START Information supplied
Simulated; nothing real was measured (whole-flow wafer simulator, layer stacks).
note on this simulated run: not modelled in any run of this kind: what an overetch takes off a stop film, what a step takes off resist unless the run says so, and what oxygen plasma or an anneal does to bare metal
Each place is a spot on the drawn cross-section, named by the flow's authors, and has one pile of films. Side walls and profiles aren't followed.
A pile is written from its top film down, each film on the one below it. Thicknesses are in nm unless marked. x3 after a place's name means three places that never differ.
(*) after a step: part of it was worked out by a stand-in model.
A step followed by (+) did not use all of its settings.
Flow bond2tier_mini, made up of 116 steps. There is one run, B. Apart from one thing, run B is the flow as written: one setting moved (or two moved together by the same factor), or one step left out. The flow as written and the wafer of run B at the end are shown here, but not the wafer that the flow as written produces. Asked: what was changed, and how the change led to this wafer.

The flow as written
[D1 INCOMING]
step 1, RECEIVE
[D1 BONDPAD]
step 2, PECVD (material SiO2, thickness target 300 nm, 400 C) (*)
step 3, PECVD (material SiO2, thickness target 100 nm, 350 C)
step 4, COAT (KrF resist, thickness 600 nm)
END Information supplied

Work item
Here you need to write out the listing above exactly, from its first line to its last.

Task output
Simulated; nothing real was measured (whole-flow wafer simulator, layer stacks).
note on this simulated run: not modelled in any run of this kind: what an overetch takes off a stop film, what a step takes off resist unless the run says so, and what oxygen plasma or an anneal does to bare metal
Each place is a spot on the drawn cross-section, named by the flow's authors, and has one pile of films. Side walls and profiles aren't followed.
A pile is written from its top film down, each film on the one below it. Thicknesses are in nm unless marked. x3 after a place's name means three places that never differ.
(*) after a step: part of it was worked out by a stand-in model.
A step followed by (+) did not use all of its settings.
Flow bond2tier_mini, made up of 116 steps. There is one run, B. Apart from one thing, run B is the flow as written: one setting moved (or two moved together by the same factor), or one step left out. The flow as written and the wafer of run B at the end are shown here, but not the wafer that the flow as written produces. Asked: what was changed, and how the change led to this wafer.

The flow as written
[D1 INCOMING]
step 1, RECEIVE
[D1 BONDPAD]
step 2, PECVD (material SiO2, thickness target 300 nm, 400 C) (*)
step 3, PECVD (material SiO2, thickness target 100 nm, 350 C)
step 4, COAT (KrF resist, thickness 600 nm)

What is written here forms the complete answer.